------------------------------------

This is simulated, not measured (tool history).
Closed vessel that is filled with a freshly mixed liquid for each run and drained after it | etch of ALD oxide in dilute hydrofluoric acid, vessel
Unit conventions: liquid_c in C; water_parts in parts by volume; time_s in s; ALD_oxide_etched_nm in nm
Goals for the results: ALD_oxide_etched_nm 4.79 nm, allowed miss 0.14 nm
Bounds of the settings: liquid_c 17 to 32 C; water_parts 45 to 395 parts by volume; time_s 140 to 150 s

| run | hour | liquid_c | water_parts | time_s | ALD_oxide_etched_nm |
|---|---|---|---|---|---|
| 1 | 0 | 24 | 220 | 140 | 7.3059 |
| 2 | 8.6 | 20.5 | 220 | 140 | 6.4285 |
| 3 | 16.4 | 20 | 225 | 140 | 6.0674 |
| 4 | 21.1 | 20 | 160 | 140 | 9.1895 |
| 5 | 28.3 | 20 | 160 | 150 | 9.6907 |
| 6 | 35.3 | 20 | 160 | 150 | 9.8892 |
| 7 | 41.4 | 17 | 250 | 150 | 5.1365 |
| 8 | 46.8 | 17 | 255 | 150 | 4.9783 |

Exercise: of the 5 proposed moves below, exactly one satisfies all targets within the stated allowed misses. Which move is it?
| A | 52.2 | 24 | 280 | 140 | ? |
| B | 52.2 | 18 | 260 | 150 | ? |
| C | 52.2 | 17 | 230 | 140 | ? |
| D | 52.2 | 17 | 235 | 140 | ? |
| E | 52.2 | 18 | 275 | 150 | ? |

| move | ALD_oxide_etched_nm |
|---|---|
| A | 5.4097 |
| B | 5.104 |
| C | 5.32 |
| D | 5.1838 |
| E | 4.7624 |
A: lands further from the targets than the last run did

------------------------------------

Work request>
With nothing left out, return each entry exactly.

Answer space>
This is simulated, not measured (tool history).
Closed vessel that is filled with a freshly mixed liquid for each run and drained after it | etch of ALD oxide in dilute hydrofluoric acid, vessel
Unit conventions: liquid_c in C; water_parts in parts by volume; time_s in s; ALD_oxide_etched_nm in nm
Goals for the results: ALD_oxide_etched_nm 4.79 nm, allowed miss 0.14 nm
Bounds of the settings: liquid_c 17 to 32 C; water_parts 45 to 395 parts by volume; time_s 140 to 150 s

| run | hour | liquid_c | water_parts | time_s | ALD_oxide_etched_nm |
|---|---|---|---|---|---|
| 1 | 0 | 24 | 220 | 140 | 7.3059 |
| 2 | 8.6 | 20.5 | 220 | 140 | 6.4285 |
| 3 | 16.4 | 20 | 225 | 140 | 6.0674 |
| 4 | 21.1 | 20 | 160 | 140 | 9.1895 |
| 5 | 28.3 | 20 | 160 | 150 | 9.6907 |
| 6 | 35.3 | 20 | 160 | 150 | 9.8892 |
| 7 | 41.4 | 17 | 250 | 150 | 5.1365 |
| 8 | 46.8 | 17 | 255 | 150 | 4.9783 |

Exercise: of the 5 proposed moves below, exactly one satisfies all targets within the stated allowed misses. Which move is it?
| A | 52.2 | 24 | 280 | 140 | ? |
| B | 52.2 | 18 | 260 | 150 | ? |
| C | 52.2 | 17 | 230 | 140 | ? |
| D | 52.2 | 17 | 235 | 140 | ? |
| E | 52.2 | 18 | 275 | 150 | ? |

| move | ALD_oxide_etched_nm |
|---|---|
| A | 5.4097 |
| B | 5.104 |
| C | 5.32 |
| D | 5.1838 |
| E | 4.7624 |
A: lands further from the targets than the last run did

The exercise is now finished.